********************
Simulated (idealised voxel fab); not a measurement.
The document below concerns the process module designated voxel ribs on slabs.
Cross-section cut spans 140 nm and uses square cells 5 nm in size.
********************

> _Activity_:
For this exercise, repeat each line of the listing exactly.

> _Result_:
Simulated (idealised voxel fab); not a measurement.
The document below concerns the process module designated voxel ribs on slabs.
Cross-section cut spans 140 nm and uses square cells 5 nm in size.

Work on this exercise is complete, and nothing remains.